■ Recorded data:
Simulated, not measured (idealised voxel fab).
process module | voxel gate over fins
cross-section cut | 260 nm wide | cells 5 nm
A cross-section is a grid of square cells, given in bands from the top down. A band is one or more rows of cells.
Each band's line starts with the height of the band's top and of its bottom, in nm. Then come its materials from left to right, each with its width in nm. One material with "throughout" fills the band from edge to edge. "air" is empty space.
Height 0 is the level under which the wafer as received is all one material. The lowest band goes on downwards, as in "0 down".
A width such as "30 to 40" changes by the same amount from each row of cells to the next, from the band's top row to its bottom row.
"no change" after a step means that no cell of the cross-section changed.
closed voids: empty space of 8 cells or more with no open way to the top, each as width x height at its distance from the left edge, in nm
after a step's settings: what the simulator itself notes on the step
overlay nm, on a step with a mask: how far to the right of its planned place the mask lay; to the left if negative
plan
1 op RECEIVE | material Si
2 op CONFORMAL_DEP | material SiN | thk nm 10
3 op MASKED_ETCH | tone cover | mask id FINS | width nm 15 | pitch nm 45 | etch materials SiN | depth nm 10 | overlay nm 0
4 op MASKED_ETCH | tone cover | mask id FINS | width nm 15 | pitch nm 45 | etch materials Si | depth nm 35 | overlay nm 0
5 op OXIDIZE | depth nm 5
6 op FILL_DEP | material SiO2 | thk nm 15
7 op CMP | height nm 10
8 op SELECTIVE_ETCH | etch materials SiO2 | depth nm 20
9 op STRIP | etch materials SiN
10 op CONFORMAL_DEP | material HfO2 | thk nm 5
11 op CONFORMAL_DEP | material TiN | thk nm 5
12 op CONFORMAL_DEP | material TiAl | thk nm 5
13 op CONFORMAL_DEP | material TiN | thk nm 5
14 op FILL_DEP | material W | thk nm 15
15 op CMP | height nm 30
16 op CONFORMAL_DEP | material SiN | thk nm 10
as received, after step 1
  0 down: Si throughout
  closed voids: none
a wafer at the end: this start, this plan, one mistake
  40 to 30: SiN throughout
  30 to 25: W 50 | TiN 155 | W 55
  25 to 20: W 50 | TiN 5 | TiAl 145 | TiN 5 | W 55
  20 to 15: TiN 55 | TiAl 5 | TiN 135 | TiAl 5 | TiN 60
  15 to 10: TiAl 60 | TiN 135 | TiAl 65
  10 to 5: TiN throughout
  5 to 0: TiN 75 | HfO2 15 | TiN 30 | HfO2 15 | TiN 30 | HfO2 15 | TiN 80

■ Task item: One inclusive range is required: first line of the data through the line containing "3 op MASKED_ETCH". Set it down exactly and output nothing else.

■ Response area:
Simulated, not measured (idealised voxel fab).
process module | voxel gate over fins
cross-section cut | 260 nm wide | cells 5 nm
A cross-section is a grid of square cells, given in bands from the top down. A band is one or more rows of cells.
Each band's line starts with the height of the band's top and of its bottom, in nm. Then come its materials from left to right, each with its width in nm. One material with "throughout" fills the band from edge to edge. "air" is empty space.
Height 0 is the level under which the wafer as received is all one material. The lowest band goes on downwards, as in "0 down".
A width such as "30 to 40" changes by the same amount from each row of cells to the next, from the band's top row to its bottom row.
"no change" after a step means that no cell of the cross-section changed.
closed voids: empty space of 8 cells or more with no open way to the top, each as width x height at its distance from the left edge, in nm
after a step's settings: what the simulator itself notes on the step
overlay nm, on a step with a mask: how far to the right of its planned place the mask lay; to the left if negative
plan
1 op RECEIVE | material Si
2 op CONFORMAL_DEP | material SiN | thk nm 10
3 op MASKED_ETCH | tone cover | mask id FINS | width nm 15 | pitch nm 45 | etch materials SiN | depth nm 10 | overlay nm 0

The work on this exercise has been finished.